= Beginning of Section =

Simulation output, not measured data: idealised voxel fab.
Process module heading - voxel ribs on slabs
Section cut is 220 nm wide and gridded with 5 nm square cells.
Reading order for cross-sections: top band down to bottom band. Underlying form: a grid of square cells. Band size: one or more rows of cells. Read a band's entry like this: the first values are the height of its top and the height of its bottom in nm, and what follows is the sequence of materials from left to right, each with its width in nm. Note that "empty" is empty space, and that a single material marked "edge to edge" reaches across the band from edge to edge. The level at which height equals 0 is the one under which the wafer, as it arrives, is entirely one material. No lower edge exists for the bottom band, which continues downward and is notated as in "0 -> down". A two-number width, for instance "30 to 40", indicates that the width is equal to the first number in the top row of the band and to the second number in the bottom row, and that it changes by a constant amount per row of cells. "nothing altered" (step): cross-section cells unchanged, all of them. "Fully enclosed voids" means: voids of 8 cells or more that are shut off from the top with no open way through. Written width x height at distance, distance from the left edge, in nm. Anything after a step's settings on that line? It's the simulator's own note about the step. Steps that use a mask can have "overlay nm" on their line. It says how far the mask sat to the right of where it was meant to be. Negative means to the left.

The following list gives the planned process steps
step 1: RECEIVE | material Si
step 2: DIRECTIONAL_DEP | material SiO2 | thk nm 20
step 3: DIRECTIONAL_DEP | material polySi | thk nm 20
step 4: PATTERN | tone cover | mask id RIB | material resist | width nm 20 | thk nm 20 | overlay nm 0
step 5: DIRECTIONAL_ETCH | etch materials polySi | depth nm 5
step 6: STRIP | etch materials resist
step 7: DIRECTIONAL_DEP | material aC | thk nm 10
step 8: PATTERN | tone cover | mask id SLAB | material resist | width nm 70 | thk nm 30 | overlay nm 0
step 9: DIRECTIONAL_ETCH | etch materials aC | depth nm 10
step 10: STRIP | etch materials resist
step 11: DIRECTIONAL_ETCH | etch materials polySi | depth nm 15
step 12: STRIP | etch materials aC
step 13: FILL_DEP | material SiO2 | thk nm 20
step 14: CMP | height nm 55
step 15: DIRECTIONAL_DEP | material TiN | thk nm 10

= End of Section =

Restate the data word for word. Begin at its first line, end at the line that contains "step 7: DIRECTIONAL_DEP", and include both.

Simulation output, not measured data: idealised voxel fab.
Process module heading - voxel ribs on slabs
Section cut is 220 nm wide and gridded with 5 nm square cells.
Reading order for cross-sections: top band down to bottom band. Underlying form: a grid of square cells. Band size: one or more rows of cells. Read a band's entry like this: the first values are the height of its top and the height of its bottom in nm, and what follows is the sequence of materials from left to right, each with its width in nm. Note that "empty" is empty space, and that a single material marked "edge to edge" reaches across the band from edge to edge. The level at which height equals 0 is the one under which the wafer, as it arrives, is entirely one material. No lower edge exists for the bottom band, which continues downward and is notated as in "0 -> down". A two-number width, for instance "30 to 40", indicates that the width is equal to the first number in the top row of the band and to the second number in the bottom row, and that it changes by a constant amount per row of cells. "nothing altered" (step): cross-section cells unchanged, all of them. "Fully enclosed voids" means: voids of 8 cells or more that are shut off from the top with no open way through. Written width x height at distance, distance from the left edge, in nm. Anything after a step's settings on that line? It's the simulator's own note about the step. Steps that use a mask can have "overlay nm" on their line. It says how far the mask sat to the right of where it was meant to be. Negative means to the left.

The following list gives the planned process steps
step 1: RECEIVE | material Si
step 2: DIRECTIONAL_DEP | material SiO2 | thk nm 20
step 3: DIRECTIONAL_DEP | material polySi | thk nm 20
step 4: PATTERN | tone cover | mask id RIB | material resist | width nm 20 | thk nm 20 | overlay nm 0
step 5: DIRECTIONAL_ETCH | etch materials polySi | depth nm 5
step 6: STRIP | etch materials resist
step 7: DIRECTIONAL_DEP | material aC | thk nm 10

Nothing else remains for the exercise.